## [Information shown]
__________

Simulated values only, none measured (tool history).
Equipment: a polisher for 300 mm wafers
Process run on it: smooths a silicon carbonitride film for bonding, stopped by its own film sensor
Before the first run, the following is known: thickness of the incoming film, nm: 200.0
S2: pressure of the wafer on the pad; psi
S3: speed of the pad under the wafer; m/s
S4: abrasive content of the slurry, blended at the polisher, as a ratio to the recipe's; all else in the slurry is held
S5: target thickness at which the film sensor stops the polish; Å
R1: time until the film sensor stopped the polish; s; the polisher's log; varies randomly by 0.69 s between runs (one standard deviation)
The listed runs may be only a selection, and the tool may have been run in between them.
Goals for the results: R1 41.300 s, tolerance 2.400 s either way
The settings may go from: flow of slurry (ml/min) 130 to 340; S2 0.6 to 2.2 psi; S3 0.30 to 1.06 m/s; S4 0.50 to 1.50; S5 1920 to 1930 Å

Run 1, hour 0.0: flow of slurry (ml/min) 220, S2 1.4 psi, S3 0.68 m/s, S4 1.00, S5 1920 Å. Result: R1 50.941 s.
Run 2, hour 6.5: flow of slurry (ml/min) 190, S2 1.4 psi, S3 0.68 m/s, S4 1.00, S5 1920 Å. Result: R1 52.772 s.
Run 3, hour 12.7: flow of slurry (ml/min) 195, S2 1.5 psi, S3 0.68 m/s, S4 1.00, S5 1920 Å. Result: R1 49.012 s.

__________

## [Exercise]
Reproduce, line for line, the material, starting at its first line, and end once the line holding "Run 1, hour" has been output.

## [Your solution]
Simulated values only, none measured (tool history).
Equipment: a polisher for 300 mm wafers
Process run on it: smooths a silicon carbonitride film for bonding, stopped by its own film sensor
Before the first run, the following is known: thickness of the incoming film, nm: 200.0
S2: pressure of the wafer on the pad; psi
S3: speed of the pad under the wafer; m/s
S4: abrasive content of the slurry, blended at the polisher, as a ratio to the recipe's; all else in the slurry is held
S5: target thickness at which the film sensor stops the polish; Å
R1: time until the film sensor stopped the polish; s; the polisher's log; varies randomly by 0.69 s between runs (one standard deviation)
The listed runs may be only a selection, and the tool may have been run in between them.
Goals for the results: R1 41.300 s, tolerance 2.400 s either way
The settings may go from: flow of slurry (ml/min) 130 to 340; S2 0.6 to 2.2 psi; S3 0.30 to 1.06 m/s; S4 0.50 to 1.50; S5 1920 to 1930 Å

Run 1, hour 0.0: flow of slurry (ml/min) 220, S2 1.4 psi, S3 0.68 m/s, S4 1.00, S5 1920 Å. Result: R1 50.941 s.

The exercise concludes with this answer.